REQUIREMENT: Below are records. Return each one exactly as written.

* * * * * * *

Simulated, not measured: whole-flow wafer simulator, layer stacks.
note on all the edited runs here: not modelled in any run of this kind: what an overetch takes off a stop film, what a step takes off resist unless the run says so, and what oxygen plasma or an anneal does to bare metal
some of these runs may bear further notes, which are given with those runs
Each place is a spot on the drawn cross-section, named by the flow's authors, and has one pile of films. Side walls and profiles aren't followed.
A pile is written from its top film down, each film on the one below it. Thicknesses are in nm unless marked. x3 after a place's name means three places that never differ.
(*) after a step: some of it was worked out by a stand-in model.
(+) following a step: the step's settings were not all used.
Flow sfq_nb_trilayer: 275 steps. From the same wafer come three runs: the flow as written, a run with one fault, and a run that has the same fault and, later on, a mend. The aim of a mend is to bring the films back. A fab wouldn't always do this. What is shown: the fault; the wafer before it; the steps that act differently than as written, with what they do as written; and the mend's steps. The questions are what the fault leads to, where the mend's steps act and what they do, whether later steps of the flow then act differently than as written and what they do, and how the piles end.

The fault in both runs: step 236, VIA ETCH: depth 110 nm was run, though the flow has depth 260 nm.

* * * * * * *

WRITTEN ANSWER:
Simulated, not measured: whole-flow wafer simulator, layer stacks.
note on all the edited runs here: not modelled in any run of this kind: what an overetch takes off a stop film, what a step takes off resist unless the run says so, and what oxygen plasma or an anneal does to bare metal
some of these runs may bear further notes, which are given with those runs
Each place is a spot on the drawn cross-section, named by the flow's authors, and has one pile of films. Side walls and profiles aren't followed.
A pile is written from its top film down, each film on the one below it. Thicknesses are in nm unless marked. x3 after a place's name means three places that never differ.
(*) after a step: some of it was worked out by a stand-in model.
(+) following a step: the step's settings were not all used.
Flow sfq_nb_trilayer: 275 steps. From the same wafer come three runs: the flow as written, a run with one fault, and a run that has the same fault and, later on, a mend. The aim of a mend is to bring the films back. A fab wouldn't always do this. What is shown: the fault; the wafer before it; the steps that act differently than as written, with what they do as written; and the mend's steps. The questions are what the fault leads to, where the mend's steps act and what they do, whether later steps of the flow then act differently than as written and what they do, and how the piles end.

The fault in both runs: step 236, VIA ETCH: depth 110 nm was run, though the flow has depth 260 nm.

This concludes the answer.